**********
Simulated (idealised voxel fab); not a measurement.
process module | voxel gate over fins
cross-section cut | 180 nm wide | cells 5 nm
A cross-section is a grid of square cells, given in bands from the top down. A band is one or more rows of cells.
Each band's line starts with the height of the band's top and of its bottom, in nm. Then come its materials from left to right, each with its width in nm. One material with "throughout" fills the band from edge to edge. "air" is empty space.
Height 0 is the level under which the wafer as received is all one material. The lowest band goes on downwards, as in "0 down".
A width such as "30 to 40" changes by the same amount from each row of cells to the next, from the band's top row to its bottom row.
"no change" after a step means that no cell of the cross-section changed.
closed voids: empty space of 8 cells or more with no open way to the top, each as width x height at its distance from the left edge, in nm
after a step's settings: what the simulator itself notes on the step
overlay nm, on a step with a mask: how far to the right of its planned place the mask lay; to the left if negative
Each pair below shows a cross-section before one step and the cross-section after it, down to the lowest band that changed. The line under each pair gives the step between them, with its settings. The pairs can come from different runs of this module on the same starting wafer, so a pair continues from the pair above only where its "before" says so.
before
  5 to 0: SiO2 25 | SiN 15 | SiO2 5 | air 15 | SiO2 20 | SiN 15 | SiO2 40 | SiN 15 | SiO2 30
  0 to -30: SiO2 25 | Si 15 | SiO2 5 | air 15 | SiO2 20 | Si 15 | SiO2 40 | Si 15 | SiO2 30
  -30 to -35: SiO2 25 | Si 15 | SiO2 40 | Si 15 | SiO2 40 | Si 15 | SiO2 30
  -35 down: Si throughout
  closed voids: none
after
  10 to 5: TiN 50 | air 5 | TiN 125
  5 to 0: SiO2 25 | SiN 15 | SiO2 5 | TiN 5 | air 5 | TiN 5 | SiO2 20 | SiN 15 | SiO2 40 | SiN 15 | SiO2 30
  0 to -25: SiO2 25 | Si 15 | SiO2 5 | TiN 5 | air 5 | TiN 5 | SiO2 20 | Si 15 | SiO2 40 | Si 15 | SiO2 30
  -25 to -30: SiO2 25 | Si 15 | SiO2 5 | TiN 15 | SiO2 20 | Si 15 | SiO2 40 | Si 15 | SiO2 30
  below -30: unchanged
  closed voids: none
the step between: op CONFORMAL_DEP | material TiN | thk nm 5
**********

### Exercise
Copy exactly the lines that run from the first line of the data to the line containing "A cross-section is", please, with both ends included and nothing else.

### Written solution
Simulated (idealised voxel fab); not a measurement.
process module | voxel gate over fins
cross-section cut | 180 nm wide | cells 5 nm
A cross-section is a grid of square cells, given in bands from the top down. A band is one or more rows of cells.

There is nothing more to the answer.